-----

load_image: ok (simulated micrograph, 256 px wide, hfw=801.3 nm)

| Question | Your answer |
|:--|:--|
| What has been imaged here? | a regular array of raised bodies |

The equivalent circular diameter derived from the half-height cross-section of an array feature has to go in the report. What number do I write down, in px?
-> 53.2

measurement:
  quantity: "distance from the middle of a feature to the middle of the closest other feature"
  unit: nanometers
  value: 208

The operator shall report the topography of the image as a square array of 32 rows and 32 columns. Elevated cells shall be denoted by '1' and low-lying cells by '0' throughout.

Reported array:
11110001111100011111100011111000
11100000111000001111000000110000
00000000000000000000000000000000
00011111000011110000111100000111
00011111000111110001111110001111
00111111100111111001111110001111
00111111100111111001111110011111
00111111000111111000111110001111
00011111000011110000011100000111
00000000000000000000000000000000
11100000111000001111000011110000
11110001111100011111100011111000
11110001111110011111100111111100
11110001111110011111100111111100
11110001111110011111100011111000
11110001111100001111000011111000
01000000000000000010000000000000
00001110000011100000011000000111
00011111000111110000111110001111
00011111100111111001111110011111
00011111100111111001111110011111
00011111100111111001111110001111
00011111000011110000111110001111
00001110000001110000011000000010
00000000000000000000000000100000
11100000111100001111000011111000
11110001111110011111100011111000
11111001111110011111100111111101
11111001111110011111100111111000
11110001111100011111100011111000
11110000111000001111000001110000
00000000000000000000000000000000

-----

* [Brief] Beginning with the first line of the listing above, print each line exactly until you have printed the line that contains "11110000111000001111000001110000".

* [Your response]
load_image: ok (simulated micrograph, 256 px wide, hfw=801.3 nm)

| Question | Your answer |
|:--|:--|
| What has been imaged here? | a regular array of raised bodies |

The equivalent circular diameter derived from the half-height cross-section of an array feature has to go in the report. What number do I write down, in px?
-> 53.2

measurement:
  quantity: "distance from the middle of a feature to the middle of the closest other feature"
  unit: nanometers
  value: 208

The operator shall report the topography of the image as a square array of 32 rows and 32 columns. Elevated cells shall be denoted by '1' and low-lying cells by '0' throughout.

Reported array:
11110001111100011111100011111000
11100000111000001111000000110000
00000000000000000000000000000000
00011111000011110000111100000111
00011111000111110001111110001111
00111111100111111001111110001111
00111111100111111001111110011111
00111111000111111000111110001111
00011111000011110000011100000111
00000000000000000000000000000000
11100000111000001111000011110000
11110001111100011111100011111000
11110001111110011111100111111100
11110001111110011111100111111100
11110001111110011111100011111000
11110001111100001111000011111000
01000000000000000010000000000000
00001110000011100000011000000111
00011111000111110000111110001111
00011111100111111001111110011111
00011111100111111001111110011111
00011111100111111001111110001111
00011111000011110000111110001111
00001110000001110000011000000010
00000000000000000000000000100000
11100000111100001111000011111000
11110001111110011111100011111000
11111001111110011111100111111101
11111001111110011111100111111000
11110001111100011111100011111000
11110000111000001111000001110000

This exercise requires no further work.